(Assigned task): Below are the records; print them all without any alteration.

[Opening Extracted information section]
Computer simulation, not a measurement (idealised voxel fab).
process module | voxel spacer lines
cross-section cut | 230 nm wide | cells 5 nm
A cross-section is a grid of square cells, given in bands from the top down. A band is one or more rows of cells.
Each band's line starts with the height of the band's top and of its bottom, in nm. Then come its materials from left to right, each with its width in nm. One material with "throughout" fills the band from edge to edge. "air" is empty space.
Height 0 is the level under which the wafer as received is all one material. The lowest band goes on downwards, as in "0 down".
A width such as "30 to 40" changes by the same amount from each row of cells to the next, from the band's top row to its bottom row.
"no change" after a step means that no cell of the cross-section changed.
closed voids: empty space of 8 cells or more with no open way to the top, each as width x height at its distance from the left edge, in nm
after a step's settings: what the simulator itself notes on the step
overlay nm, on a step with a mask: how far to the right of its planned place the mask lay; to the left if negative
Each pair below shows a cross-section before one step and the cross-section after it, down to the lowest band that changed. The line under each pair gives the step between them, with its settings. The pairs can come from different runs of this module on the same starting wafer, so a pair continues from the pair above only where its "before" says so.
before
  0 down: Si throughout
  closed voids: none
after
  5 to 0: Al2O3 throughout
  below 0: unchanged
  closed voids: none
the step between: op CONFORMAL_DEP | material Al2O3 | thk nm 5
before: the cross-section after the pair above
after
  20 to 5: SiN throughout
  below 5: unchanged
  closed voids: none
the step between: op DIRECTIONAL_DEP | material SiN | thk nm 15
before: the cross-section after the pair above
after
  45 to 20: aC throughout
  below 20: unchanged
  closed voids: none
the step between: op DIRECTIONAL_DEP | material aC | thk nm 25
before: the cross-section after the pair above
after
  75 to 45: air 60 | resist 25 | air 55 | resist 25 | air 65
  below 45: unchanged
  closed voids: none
[Closing Extracted information section]

(Task output):
Computer simulation, not a measurement (idealised voxel fab).
process module | voxel spacer lines
cross-section cut | 230 nm wide | cells 5 nm
A cross-section is a grid of square cells, given in bands from the top down. A band is one or more rows of cells.
Each band's line starts with the height of the band's top and of its bottom, in nm. Then come its materials from left to right, each with its width in nm. One material with "throughout" fills the band from edge to edge. "air" is empty space.
Height 0 is the level under which the wafer as received is all one material. The lowest band goes on downwards, as in "0 down".
A width such as "30 to 40" changes by the same amount from each row of cells to the next, from the band's top row to its bottom row.
"no change" after a step means that no cell of the cross-section changed.
closed voids: empty space of 8 cells or more with no open way to the top, each as width x height at its distance from the left edge, in nm
after a step's settings: what the simulator itself notes on the step
overlay nm, on a step with a mask: how far to the right of its planned place the mask lay; to the left if negative
Each pair below shows a cross-section before one step and the cross-section after it, down to the lowest band that changed. The line under each pair gives the step between them, with its settings. The pairs can come from different runs of this module on the same starting wafer, so a pair continues from the pair above only where its "before" says so.
before
  0 down: Si throughout
  closed voids: none
after
  5 to 0: Al2O3 throughout
  below 0: unchanged
  closed voids: none
the step between: op CONFORMAL_DEP | material Al2O3 | thk nm 5
before: the cross-section after the pair above
after
  20 to 5: SiN throughout
  below 5: unchanged
  closed voids: none
the step between: op DIRECTIONAL_DEP | material SiN | thk nm 15
before: the cross-section after the pair above
after
  45 to 20: aC throughout
  below 20: unchanged
  closed voids: none
the step between: op DIRECTIONAL_DEP | material aC | thk nm 25
before: the cross-section after the pair above
after
  75 to 45: air 60 | resist 25 | air 55 | resist 25 | air 65
  below 45: unchanged
  closed voids: none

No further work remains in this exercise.